Please return the records below exactly as they stand.

--- Provided records ---
*** Block opens ***
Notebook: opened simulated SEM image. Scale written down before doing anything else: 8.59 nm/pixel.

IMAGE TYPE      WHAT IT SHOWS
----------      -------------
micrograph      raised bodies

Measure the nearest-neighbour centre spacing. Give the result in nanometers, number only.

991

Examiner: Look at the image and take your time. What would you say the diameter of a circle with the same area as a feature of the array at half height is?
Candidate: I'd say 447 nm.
*** Block closes ***

--- Exercise answer ---
Notebook: opened simulated SEM image. Scale written down before doing anything else: 8.59 nm/pixel.

IMAGE TYPE      WHAT IT SHOWS
----------      -------------
micrograph      raised bodies

Measure the nearest-neighbour centre spacing. Give the result in nanometers, number only.

991

Examiner: Look at the image and take your time. What would you say the diameter of a circle with the same area as a feature of the array at half height is?
Candidate: I'd say 447 nm.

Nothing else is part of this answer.